Assignment -> Copy out exactly the stretch of the listing below that begins at the line containing "S2: lamp's power;" and ends at the line containing "R2: light that", and copy nothing outside it.

Excerpted data ->
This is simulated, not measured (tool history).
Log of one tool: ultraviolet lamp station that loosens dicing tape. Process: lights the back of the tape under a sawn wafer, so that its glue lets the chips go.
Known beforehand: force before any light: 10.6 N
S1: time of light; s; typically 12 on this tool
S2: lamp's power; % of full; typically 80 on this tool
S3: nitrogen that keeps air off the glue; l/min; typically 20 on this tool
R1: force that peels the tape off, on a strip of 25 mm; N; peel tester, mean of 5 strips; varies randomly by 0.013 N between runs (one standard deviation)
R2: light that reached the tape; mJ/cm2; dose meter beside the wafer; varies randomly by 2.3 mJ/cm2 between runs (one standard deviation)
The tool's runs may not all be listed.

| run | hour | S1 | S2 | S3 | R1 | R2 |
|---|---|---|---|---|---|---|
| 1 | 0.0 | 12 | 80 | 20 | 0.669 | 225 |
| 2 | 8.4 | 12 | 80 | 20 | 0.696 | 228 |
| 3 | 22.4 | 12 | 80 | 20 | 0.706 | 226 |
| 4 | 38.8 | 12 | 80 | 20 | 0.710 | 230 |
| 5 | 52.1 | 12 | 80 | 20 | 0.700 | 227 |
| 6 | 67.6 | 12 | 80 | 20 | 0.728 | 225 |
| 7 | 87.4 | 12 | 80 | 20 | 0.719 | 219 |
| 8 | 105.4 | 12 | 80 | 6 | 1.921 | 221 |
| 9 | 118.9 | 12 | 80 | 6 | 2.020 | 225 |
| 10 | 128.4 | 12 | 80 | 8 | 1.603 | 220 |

Exercise result ->
S2: lamp's power; % of full; typically 80 on this tool
S3: nitrogen that keeps air off the glue; l/min; typically 20 on this tool
R1: force that peels the tape off, on a strip of 25 mm; N; peel tester, mean of 5 strips; varies randomly by 0.013 N between runs (one standard deviation)
R2: light that reached the tape; mJ/cm2; dose meter beside the wafer; varies randomly by 2.3 mJ/cm2 between runs (one standard deviation)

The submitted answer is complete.